The records follow. Copy each one exactly.

#### LISTED ENTRIES

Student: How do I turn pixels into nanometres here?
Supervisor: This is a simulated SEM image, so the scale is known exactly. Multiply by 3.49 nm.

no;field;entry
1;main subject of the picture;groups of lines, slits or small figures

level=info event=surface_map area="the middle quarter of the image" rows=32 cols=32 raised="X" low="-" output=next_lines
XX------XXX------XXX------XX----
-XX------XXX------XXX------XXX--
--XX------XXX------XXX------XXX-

########

*EXERCISE OUTPUT*.
Student: How do I turn pixels into nanometres here?
Supervisor: This is a simulated SEM image, so the scale is known exactly. Multiply by 3.49 nm.

no;field;entry
1;main subject of the picture;groups of lines, slits or small figures

level=info event=surface_map area="the middle quarter of the image" rows=32 cols=32 raised="X" low="-" output=next_lines
XX------XXX------XXX------XX----
-XX------XXX------XXX------XXX--
--XX------XXX------XXX------XXX-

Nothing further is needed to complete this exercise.